__Material provided__
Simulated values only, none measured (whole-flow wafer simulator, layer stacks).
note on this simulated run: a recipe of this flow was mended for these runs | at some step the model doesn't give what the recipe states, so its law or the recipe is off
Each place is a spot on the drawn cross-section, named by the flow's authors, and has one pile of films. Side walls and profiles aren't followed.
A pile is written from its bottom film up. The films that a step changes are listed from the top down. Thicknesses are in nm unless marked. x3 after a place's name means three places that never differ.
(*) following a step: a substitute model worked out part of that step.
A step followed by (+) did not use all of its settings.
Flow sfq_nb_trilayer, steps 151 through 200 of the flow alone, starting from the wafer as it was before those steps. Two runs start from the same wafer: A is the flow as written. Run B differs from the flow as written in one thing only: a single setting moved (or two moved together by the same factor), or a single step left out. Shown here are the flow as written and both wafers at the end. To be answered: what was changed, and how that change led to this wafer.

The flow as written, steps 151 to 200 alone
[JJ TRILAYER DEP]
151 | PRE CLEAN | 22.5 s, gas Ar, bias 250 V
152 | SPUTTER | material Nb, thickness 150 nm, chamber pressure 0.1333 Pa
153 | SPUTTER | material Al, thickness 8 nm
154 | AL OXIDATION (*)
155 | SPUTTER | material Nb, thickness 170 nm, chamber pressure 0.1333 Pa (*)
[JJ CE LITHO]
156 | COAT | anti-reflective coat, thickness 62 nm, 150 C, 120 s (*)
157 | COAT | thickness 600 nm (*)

__Assigned task__
With every line intact, output the listing above exactly.

__Problem solution__
Simulated values only, none measured (whole-flow wafer simulator, layer stacks).
note on this simulated run: a recipe of this flow was mended for these runs | at some step the model doesn't give what the recipe states, so its law or the recipe is off
Each place is a spot on the drawn cross-section, named by the flow's authors, and has one pile of films. Side walls and profiles aren't followed.
A pile is written from its bottom film up. The films that a step changes are listed from the top down. Thicknesses are in nm unless marked. x3 after a place's name means three places that never differ.
(*) following a step: a substitute model worked out part of that step.
A step followed by (+) did not use all of its settings.
Flow sfq_nb_trilayer, steps 151 through 200 of the flow alone, starting from the wafer as it was before those steps. Two runs start from the same wafer: A is the flow as written. Run B differs from the flow as written in one thing only: a single setting moved (or two moved together by the same factor), or a single step left out. Shown here are the flow as written and both wafers at the end. To be answered: what was changed, and how that change led to this wafer.

The flow as written, steps 151 to 200 alone
[JJ TRILAYER DEP]
151 | PRE CLEAN | 22.5 s, gas Ar, bias 250 V
152 | SPUTTER | material Nb, thickness 150 nm, chamber pressure 0.1333 Pa
153 | SPUTTER | material Al, thickness 8 nm
154 | AL OXIDATION (*)
155 | SPUTTER | material Nb, thickness 170 nm, chamber pressure 0.1333 Pa (*)
[JJ CE LITHO]
156 | COAT | anti-reflective coat, thickness 62 nm, 150 C, 120 s (*)
157 | COAT | thickness 600 nm (*)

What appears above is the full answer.